Starting at the first entry, print everything through the last exactly.

====== SOURCE INFORMATION ======

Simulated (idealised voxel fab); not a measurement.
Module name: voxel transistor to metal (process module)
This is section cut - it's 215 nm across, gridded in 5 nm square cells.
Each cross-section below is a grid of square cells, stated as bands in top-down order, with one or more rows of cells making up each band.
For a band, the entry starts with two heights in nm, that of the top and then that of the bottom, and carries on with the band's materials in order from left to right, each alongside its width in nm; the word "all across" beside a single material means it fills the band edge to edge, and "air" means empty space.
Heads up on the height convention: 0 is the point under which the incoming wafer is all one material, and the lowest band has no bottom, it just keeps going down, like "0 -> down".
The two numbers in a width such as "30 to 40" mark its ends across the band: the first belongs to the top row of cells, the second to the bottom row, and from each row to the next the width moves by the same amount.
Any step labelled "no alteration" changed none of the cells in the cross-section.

======

EXERCISE ANSWER ▸
Simulated (idealised voxel fab); not a measurement.
Module name: voxel transistor to metal (process module)
This is section cut - it's 215 nm across, gridded in 5 nm square cells.
Each cross-section below is a grid of square cells, stated as bands in top-down order, with one or more rows of cells making up each band.
For a band, the entry starts with two heights in nm, that of the top and then that of the bottom, and carries on with the band's materials in order from left to right, each alongside its width in nm; the word "all across" beside a single material means it fills the band edge to edge, and "air" means empty space.
Heads up on the height convention: 0 is the point under which the incoming wafer is all one material, and the lowest band has no bottom, it just keeps going down, like "0 -> down".
The two numbers in a width such as "30 to 40" mark its ends across the band: the first belongs to the top row of cells, the second to the bottom row, and from each row to the next the width moves by the same amount.
Any step labelled "no alteration" changed none of the cells in the cross-section.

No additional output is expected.